REQUIREMENT
Look below for the line containing "route steps=1938 shown"; from there, print each line exactly up to and including the line containing "route shown NAME@n: NAME", and stop.

SUPPLIED RECORDS
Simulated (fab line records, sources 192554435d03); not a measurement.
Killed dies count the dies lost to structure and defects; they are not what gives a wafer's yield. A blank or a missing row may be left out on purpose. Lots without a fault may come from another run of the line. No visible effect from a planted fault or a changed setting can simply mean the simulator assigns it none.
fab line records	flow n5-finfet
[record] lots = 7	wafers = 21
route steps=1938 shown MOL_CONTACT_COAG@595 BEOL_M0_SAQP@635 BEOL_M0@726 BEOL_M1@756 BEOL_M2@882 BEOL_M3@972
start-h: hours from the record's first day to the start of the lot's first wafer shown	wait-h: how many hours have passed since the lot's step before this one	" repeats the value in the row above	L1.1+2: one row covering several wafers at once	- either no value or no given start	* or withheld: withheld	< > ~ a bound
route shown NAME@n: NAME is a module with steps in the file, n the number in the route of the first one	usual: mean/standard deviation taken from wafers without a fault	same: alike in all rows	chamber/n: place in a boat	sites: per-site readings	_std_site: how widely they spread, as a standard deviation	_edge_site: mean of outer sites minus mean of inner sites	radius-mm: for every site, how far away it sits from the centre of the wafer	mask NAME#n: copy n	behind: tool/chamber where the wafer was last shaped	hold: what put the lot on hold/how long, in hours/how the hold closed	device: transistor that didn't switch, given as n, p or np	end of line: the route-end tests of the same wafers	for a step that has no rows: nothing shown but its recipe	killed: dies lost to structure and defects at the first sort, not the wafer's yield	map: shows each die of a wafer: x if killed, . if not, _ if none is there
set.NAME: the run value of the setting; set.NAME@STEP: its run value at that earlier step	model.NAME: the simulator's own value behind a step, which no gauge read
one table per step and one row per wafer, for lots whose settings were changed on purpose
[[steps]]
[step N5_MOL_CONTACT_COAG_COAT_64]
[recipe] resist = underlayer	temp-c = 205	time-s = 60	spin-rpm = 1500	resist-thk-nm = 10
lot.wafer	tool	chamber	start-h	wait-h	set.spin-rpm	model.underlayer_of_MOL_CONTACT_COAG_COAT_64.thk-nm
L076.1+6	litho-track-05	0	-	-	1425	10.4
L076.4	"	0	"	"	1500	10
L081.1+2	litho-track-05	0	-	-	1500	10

RESPONSE
route steps=1938 shown MOL_CONTACT_COAG@595 BEOL_M0_SAQP@635 BEOL_M0@726 BEOL_M1@756 BEOL_M2@882 BEOL_M3@972
start-h: hours from the record's first day to the start of the lot's first wafer shown	wait-h: how many hours have passed since the lot's step before this one	" repeats the value in the row above	L1.1+2: one row covering several wafers at once	- either no value or no given start	* or withheld: withheld	< > ~ a bound
route shown NAME@n: NAME is a module with steps in the file, n the number in the route of the first one	usual: mean/standard deviation taken from wafers without a fault	same: alike in all rows	chamber/n: place in a boat	sites: per-site readings	_std_site: how widely they spread, as a standard deviation	_edge_site: mean of outer sites minus mean of inner sites	radius-mm: for every site, how far away it sits from the centre of the wafer	mask NAME#n: copy n	behind: tool/chamber where the wafer was last shaped	hold: what put the lot on hold/how long, in hours/how the hold closed	device: transistor that didn't switch, given as n, p or np	end of line: the route-end tests of the same wafers	for a step that has no rows: nothing shown but its recipe	killed: dies lost to structure and defects at the first sort, not the wafer's yield	map: shows each die of a wafer: x if killed, . if not, _ if none is there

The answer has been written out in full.